▶ [Work item]: Only the first line of the listing and the lines after it, up to and including the one containing "[analyst] symbols?", should be retyped exactly.

::: Data listing

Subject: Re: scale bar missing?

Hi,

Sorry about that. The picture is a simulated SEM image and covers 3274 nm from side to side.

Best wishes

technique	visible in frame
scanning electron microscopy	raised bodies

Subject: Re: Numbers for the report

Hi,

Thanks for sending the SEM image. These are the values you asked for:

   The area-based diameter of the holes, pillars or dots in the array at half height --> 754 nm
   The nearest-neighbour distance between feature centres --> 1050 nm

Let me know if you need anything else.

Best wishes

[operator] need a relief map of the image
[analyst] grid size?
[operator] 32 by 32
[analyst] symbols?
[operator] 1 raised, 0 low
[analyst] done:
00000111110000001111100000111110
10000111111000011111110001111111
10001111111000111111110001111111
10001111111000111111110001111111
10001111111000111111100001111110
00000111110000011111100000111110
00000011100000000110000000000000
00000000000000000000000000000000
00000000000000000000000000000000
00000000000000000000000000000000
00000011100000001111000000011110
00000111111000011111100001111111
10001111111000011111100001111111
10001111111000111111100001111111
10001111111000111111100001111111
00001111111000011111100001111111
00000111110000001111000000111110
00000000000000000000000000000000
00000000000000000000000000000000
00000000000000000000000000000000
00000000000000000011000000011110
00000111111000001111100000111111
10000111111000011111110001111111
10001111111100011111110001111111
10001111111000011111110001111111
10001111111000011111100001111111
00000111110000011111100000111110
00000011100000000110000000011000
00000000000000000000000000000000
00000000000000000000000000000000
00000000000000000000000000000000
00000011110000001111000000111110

::::::

▶ [Written answer]:
Subject: Re: scale bar missing?

Hi,

Sorry about that. The picture is a simulated SEM image and covers 3274 nm from side to side.

Best wishes

technique	visible in frame
scanning electron microscopy	raised bodies

Subject: Re: Numbers for the report

Hi,

Thanks for sending the SEM image. These are the values you asked for:

   The area-based diameter of the holes, pillars or dots in the array at half height --> 754 nm
   The nearest-neighbour distance between feature centres --> 1050 nm

Let me know if you need anything else.

Best wishes

[operator] need a relief map of the image
[analyst] grid size?
[operator] 32 by 32
[analyst] symbols?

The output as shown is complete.